Supplied material START

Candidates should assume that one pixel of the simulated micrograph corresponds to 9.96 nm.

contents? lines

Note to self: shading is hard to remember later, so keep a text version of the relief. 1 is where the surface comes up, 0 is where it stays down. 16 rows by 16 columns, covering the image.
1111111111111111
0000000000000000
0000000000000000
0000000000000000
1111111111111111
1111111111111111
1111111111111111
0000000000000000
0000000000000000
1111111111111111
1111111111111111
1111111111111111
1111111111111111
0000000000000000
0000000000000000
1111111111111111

Supplied material END

Work order
Print, please, the lines above from the very first through the one that holds "contents? lines", both included, word for word and with nothing else.

Written answer
Candidates should assume that one pixel of the simulated micrograph corresponds to 9.96 nm.

contents? lines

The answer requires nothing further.